● Excerpted records
--*--
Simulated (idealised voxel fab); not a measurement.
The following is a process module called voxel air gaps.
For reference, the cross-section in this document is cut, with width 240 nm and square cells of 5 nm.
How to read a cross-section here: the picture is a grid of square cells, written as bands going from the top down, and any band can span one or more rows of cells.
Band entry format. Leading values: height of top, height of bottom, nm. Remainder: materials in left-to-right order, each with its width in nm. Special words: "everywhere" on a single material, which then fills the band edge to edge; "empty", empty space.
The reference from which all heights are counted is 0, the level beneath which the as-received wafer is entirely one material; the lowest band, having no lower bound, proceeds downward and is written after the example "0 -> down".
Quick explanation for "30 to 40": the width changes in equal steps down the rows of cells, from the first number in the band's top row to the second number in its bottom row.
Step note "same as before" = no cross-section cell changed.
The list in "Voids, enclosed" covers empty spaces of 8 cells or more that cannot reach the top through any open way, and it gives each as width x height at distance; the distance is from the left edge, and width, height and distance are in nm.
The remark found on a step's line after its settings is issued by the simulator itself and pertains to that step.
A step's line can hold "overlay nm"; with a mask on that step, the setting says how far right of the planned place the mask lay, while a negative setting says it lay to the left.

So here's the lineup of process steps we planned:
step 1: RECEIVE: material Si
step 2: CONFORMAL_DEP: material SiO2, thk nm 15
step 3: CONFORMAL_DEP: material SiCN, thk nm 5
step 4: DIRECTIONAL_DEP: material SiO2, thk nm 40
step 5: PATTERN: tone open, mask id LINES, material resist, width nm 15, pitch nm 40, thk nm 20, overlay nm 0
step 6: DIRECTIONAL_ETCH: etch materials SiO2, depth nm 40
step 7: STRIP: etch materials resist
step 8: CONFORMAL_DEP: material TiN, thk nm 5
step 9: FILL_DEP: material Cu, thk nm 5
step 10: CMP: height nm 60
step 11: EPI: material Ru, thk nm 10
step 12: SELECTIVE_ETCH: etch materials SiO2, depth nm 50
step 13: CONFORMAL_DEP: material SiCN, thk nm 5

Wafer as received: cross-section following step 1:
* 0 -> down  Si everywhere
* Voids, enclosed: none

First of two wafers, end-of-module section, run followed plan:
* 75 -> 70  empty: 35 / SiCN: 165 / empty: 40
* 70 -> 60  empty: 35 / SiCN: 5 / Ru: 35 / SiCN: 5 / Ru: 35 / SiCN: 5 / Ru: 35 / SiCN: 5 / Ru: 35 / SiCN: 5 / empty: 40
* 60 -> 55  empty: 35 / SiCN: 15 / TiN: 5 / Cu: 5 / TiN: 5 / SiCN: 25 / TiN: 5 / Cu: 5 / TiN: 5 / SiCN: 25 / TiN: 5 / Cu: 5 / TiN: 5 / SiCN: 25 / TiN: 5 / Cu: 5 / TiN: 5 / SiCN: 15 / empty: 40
--*--

● Work request
Set down the lines above as they stand, starting with the first line and ending with the line that contains "The list in".

● Problem solution
Simulated (idealised voxel fab); not a measurement.
The following is a process module called voxel air gaps.
For reference, the cross-section in this document is cut, with width 240 nm and square cells of 5 nm.
How to read a cross-section here: the picture is a grid of square cells, written as bands going from the top down, and any band can span one or more rows of cells.
Band entry format. Leading values: height of top, height of bottom, nm. Remainder: materials in left-to-right order, each with its width in nm. Special words: "everywhere" on a single material, which then fills the band edge to edge; "empty", empty space.
The reference from which all heights are counted is 0, the level beneath which the as-received wafer is entirely one material; the lowest band, having no lower bound, proceeds downward and is written after the example "0 -> down".
Quick explanation for "30 to 40": the width changes in equal steps down the rows of cells, from the first number in the band's top row to the second number in its bottom row.
Step note "same as before" = no cross-section cell changed.
The list in "Voids, enclosed" covers empty spaces of 8 cells or more that cannot reach the top through any open way, and it gives each as width x height at distance; the distance is from the left edge, and width, height and distance are in nm.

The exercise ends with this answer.